Work order: Lines from the beginning of the data through the line containing "At SFQ_TRILAYER_M7_DEP_SPUTTER_175 (material" are to be copied exactly, with no other line included.

Data excerpts:
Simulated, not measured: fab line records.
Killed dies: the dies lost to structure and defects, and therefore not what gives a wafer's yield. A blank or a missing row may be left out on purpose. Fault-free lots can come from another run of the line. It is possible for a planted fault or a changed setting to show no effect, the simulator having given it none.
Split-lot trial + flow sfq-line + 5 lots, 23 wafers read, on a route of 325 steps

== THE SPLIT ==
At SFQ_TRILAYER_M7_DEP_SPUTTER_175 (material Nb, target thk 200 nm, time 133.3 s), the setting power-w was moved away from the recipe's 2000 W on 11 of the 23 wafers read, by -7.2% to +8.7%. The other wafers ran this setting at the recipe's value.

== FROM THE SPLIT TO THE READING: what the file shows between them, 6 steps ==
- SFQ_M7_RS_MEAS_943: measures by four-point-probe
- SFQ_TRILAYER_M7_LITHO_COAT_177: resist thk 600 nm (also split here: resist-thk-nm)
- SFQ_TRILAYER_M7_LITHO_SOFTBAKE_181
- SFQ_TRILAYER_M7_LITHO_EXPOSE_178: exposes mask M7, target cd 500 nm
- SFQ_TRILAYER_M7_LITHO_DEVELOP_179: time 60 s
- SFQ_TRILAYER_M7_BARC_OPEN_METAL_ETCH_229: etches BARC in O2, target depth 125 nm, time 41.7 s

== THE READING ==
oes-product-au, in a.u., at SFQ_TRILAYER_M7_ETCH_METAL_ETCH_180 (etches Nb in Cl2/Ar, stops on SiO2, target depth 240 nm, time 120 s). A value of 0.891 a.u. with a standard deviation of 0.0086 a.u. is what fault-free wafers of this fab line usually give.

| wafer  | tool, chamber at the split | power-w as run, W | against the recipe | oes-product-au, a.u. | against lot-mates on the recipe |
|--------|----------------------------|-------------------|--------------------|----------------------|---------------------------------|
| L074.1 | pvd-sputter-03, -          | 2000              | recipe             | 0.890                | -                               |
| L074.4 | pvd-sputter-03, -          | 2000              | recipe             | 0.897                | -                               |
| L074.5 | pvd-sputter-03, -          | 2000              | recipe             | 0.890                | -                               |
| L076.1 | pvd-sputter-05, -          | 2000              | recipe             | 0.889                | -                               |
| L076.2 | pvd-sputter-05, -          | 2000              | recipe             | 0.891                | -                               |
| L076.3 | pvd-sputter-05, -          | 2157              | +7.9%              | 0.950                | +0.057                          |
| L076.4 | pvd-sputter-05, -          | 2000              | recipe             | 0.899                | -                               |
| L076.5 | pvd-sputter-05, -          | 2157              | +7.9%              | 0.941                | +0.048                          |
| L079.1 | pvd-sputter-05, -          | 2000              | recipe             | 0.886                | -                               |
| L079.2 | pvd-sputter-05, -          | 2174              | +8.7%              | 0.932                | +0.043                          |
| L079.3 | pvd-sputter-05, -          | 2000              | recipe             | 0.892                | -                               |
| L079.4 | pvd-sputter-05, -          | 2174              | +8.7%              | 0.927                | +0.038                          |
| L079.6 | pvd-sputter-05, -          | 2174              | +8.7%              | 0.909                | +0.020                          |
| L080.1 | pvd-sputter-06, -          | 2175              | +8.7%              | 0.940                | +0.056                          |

Result:
Simulated, not measured: fab line records.
Killed dies: the dies lost to structure and defects, and therefore not what gives a wafer's yield. A blank or a missing row may be left out on purpose. Fault-free lots can come from another run of the line. It is possible for a planted fault or a changed setting to show no effect, the simulator having given it none.
Split-lot trial + flow sfq-line + 5 lots, 23 wafers read, on a route of 325 steps

== THE SPLIT ==
At SFQ_TRILAYER_M7_DEP_SPUTTER_175 (material Nb, target thk 200 nm, time 133.3 s), the setting power-w was moved away from the recipe's 2000 W on 11 of the 23 wafers read, by -7.2% to +8.7%. The other wafers ran this setting at the recipe's value.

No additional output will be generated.